[Action item] Print the data that follows exactly as it stands, from its first line through the line containing "(*) after a", and stop there.

☆ ☆ ☆

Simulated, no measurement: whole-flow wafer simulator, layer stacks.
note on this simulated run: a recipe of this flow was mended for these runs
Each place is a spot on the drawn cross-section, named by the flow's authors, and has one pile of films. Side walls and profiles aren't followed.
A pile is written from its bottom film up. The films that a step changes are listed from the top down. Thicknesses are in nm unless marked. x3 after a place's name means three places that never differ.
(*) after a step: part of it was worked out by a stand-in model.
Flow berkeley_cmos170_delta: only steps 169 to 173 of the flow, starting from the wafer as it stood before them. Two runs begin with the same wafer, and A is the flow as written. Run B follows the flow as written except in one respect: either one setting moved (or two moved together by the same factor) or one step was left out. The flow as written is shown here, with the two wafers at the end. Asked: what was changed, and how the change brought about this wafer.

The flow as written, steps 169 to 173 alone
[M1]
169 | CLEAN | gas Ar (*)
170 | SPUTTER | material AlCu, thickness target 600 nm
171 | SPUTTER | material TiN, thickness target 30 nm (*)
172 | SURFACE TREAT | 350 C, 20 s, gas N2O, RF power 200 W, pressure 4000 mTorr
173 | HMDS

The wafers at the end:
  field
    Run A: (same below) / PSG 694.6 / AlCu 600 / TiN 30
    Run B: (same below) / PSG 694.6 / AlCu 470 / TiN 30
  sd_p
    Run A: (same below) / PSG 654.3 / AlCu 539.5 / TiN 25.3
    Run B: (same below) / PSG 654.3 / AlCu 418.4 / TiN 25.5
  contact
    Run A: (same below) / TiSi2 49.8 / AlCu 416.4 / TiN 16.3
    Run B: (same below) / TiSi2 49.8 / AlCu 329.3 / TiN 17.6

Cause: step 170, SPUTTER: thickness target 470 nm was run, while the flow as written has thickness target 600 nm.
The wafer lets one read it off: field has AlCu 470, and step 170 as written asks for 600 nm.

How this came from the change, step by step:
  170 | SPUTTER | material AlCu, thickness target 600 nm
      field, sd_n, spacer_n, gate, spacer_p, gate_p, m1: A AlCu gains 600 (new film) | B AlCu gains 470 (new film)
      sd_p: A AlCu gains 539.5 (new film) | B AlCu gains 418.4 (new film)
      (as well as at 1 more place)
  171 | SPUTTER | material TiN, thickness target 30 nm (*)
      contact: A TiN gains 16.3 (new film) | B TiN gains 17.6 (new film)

☆ ☆ ☆

[Task answer]
Simulated, no measurement: whole-flow wafer simulator, layer stacks.
note on this simulated run: a recipe of this flow was mended for these runs
Each place is a spot on the drawn cross-section, named by the flow's authors, and has one pile of films. Side walls and profiles aren't followed.
A pile is written from its bottom film up. The films that a step changes are listed from the top down. Thicknesses are in nm unless marked. x3 after a place's name means three places that never differ.
(*) after a step: part of it was worked out by a stand-in model.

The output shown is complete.